# # # #

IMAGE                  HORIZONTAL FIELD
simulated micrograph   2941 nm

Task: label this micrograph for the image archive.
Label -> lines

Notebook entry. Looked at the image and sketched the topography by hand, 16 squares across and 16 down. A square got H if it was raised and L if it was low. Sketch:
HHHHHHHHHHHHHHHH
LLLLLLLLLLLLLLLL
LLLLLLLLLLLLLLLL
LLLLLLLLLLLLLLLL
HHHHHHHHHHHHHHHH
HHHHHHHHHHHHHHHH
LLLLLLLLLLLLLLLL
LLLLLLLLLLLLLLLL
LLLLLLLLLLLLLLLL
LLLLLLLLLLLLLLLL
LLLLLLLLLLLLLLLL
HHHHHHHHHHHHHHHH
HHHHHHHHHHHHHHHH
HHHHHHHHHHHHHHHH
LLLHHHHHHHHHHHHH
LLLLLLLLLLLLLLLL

# # # #

→ WORK INSTRUCTION
Starting with the first line of the listing, output each line exactly until you have included the one containing "LLLHHHHHHHHHHHHH".

→ ANSWER BOX
IMAGE                  HORIZONTAL FIELD
simulated micrograph   2941 nm

Task: label this micrograph for the image archive.
Label -> lines

Notebook entry. Looked at the image and sketched the topography by hand, 16 squares across and 16 down. A square got H if it was raised and L if it was low. Sketch:
HHHHHHHHHHHHHHHH
LLLLLLLLLLLLLLLL
LLLLLLLLLLLLLLLL
LLLLLLLLLLLLLLLL
HHHHHHHHHHHHHHHH
HHHHHHHHHHHHHHHH
LLLLLLLLLLLLLLLL
LLLLLLLLLLLLLLLL
LLLLLLLLLLLLLLLL
LLLLLLLLLLLLLLLL
LLLLLLLLLLLLLLLL
HHHHHHHHHHHHHHHH
HHHHHHHHHHHHHHHH
HHHHHHHHHHHHHHHH
LLLHHHHHHHHHHHHH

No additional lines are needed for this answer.